▶ [Extracted data]:
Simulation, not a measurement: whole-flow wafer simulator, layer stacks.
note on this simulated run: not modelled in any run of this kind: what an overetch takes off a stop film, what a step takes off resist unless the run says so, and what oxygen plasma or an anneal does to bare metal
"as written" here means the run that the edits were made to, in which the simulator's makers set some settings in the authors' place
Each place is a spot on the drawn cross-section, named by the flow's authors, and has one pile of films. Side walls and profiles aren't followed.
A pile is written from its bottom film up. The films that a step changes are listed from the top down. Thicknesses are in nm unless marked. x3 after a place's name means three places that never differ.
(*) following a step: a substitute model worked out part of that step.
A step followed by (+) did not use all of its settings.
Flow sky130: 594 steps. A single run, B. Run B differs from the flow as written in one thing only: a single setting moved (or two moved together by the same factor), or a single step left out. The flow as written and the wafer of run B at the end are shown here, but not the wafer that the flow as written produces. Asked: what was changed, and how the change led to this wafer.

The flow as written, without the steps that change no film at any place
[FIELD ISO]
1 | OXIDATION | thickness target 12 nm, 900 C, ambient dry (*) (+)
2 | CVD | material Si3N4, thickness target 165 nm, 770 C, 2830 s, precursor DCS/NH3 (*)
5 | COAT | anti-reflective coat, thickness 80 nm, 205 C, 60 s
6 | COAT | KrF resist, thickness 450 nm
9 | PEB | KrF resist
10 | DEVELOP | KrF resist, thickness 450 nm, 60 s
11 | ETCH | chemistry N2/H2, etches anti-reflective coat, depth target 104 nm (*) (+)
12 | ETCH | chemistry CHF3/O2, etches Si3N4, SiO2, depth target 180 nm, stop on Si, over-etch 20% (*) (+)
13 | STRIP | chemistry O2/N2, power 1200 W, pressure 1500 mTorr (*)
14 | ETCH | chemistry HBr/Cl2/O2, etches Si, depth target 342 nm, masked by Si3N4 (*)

▶ [Activity]: From the records above, reproduce exactly the lines from the one with "9 | PEB | KrF resist" to the one with "12 | ETCH |", both included, and no others.

▶ [Task solution]:
9 | PEB | KrF resist
10 | DEVELOP | KrF resist, thickness 450 nm, 60 s
11 | ETCH | chemistry N2/H2, etches anti-reflective coat, depth target 104 nm (*) (+)
12 | ETCH | chemistry CHF3/O2, etches Si3N4, SiO2, depth target 180 nm, stop on Si, over-etch 20% (*) (+)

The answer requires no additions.